Activity — Word for word, print every entry below.

Provided information —
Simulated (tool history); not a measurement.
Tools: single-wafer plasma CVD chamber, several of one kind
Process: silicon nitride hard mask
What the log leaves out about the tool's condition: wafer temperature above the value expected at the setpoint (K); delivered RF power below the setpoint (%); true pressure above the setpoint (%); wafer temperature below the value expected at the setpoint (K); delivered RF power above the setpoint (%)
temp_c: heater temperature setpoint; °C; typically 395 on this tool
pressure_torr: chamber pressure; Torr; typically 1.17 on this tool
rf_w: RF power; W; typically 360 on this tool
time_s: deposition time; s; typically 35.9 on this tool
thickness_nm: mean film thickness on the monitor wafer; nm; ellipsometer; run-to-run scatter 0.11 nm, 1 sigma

Exercise output —
Simulated (tool history); not a measurement.
Tools: single-wafer plasma CVD chamber, several of one kind
Process: silicon nitride hard mask
What the log leaves out about the tool's condition: wafer temperature above the value expected at the setpoint (K); delivered RF power below the setpoint (%); true pressure above the setpoint (%); wafer temperature below the value expected at the setpoint (K); delivered RF power above the setpoint (%)
temp_c: heater temperature setpoint; °C; typically 395 on this tool
pressure_torr: chamber pressure; Torr; typically 1.17 on this tool
rf_w: RF power; W; typically 360 on this tool
time_s: deposition time; s; typically 35.9 on this tool
thickness_nm: mean film thickness on the monitor wafer; nm; ellipsometer; run-to-run scatter 0.11 nm, 1 sigma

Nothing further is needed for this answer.